□ □ □ □

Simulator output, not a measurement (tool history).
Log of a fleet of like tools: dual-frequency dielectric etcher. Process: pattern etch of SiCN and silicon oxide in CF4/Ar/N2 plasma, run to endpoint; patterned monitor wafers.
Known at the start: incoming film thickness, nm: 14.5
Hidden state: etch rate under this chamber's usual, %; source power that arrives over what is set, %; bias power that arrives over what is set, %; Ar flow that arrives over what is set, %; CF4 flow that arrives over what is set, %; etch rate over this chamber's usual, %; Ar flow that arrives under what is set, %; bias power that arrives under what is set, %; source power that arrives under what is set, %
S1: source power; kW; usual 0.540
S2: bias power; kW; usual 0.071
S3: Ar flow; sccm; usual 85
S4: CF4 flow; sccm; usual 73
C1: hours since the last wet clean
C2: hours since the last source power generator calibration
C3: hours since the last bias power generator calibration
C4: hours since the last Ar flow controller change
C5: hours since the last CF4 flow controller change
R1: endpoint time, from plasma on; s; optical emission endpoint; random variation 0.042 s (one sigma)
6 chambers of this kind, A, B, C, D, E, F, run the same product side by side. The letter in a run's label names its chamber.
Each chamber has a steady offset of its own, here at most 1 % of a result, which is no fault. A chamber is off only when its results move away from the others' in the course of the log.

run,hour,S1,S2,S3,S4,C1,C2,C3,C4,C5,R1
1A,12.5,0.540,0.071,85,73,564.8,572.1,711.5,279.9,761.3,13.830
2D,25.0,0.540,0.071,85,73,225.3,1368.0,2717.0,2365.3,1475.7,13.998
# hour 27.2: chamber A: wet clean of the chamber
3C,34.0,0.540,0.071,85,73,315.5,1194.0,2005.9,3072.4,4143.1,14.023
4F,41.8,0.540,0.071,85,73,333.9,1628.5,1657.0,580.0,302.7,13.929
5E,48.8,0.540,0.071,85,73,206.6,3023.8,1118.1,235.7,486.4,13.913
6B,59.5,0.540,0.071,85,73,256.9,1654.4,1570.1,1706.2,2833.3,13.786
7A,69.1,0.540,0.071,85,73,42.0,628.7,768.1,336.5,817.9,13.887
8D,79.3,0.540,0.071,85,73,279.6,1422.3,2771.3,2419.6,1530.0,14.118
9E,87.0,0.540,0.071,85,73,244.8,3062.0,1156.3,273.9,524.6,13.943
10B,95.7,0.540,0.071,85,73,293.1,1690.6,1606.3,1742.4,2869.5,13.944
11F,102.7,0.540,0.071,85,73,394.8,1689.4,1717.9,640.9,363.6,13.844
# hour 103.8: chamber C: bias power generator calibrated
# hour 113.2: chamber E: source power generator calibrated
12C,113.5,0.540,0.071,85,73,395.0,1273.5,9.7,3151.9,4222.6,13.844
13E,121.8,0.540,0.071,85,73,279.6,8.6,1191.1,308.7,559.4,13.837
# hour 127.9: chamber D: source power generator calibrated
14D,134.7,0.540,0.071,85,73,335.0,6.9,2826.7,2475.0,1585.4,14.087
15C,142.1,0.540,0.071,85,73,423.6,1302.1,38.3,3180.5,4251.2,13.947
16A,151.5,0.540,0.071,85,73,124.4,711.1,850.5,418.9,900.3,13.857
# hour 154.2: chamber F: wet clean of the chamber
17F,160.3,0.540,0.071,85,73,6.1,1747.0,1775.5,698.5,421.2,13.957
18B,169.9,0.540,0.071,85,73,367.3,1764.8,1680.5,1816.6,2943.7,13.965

□ □ □ □

● Work task
Output exactly the span of lines beginning at the first line of the records and ending at the line that holds "6 chambers of", inclusive, with no other text.

● Written answer
Simulator output, not a measurement (tool history).
Log of a fleet of like tools: dual-frequency dielectric etcher. Process: pattern etch of SiCN and silicon oxide in CF4/Ar/N2 plasma, run to endpoint; patterned monitor wafers.
Known at the start: incoming film thickness, nm: 14.5
Hidden state: etch rate under this chamber's usual, %; source power that arrives over what is set, %; bias power that arrives over what is set, %; Ar flow that arrives over what is set, %; CF4 flow that arrives over what is set, %; etch rate over this chamber's usual, %; Ar flow that arrives under what is set, %; bias power that arrives under what is set, %; source power that arrives under what is set, %
S1: source power; kW; usual 0.540
S2: bias power; kW; usual 0.071
S3: Ar flow; sccm; usual 85
S4: CF4 flow; sccm; usual 73
C1: hours since the last wet clean
C2: hours since the last source power generator calibration
C3: hours since the last bias power generator calibration
C4: hours since the last Ar flow controller change
C5: hours since the last CF4 flow controller change
R1: endpoint time, from plasma on; s; optical emission endpoint; random variation 0.042 s (one sigma)
6 chambers of this kind, A, B, C, D, E, F, run the same product side by side. The letter in a run's label names its chamber.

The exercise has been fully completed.